Exercise: Lines from the first one down to the one containing "The tool usually" in the data below are the only ones needed; please return them exactly, both ends included.

Extracted records:
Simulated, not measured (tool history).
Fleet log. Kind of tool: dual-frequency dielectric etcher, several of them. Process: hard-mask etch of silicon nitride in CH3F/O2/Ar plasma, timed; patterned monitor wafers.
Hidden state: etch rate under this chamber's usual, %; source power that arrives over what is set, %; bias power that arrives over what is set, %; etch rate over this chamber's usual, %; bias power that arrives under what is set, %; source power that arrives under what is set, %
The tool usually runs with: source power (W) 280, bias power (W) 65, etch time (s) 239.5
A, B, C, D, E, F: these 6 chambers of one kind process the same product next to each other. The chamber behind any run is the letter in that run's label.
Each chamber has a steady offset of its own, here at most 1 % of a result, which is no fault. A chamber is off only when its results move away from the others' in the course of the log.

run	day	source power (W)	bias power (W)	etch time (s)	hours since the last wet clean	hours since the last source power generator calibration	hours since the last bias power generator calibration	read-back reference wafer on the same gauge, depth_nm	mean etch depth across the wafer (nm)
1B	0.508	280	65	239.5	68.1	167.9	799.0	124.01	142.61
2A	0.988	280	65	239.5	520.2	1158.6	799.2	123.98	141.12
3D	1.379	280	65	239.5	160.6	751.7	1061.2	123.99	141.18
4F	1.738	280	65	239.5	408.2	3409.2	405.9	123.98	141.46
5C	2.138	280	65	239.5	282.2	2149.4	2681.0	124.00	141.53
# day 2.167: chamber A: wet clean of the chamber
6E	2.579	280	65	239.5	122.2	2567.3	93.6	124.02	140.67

Task solution:
Simulated, not measured (tool history).
Fleet log. Kind of tool: dual-frequency dielectric etcher, several of them. Process: hard-mask etch of silicon nitride in CH3F/O2/Ar plasma, timed; patterned monitor wafers.
Hidden state: etch rate under this chamber's usual, %; source power that arrives over what is set, %; bias power that arrives over what is set, %; etch rate over this chamber's usual, %; bias power that arrives under what is set, %; source power that arrives under what is set, %
The tool usually runs with: source power (W) 280, bias power (W) 65, etch time (s) 239.5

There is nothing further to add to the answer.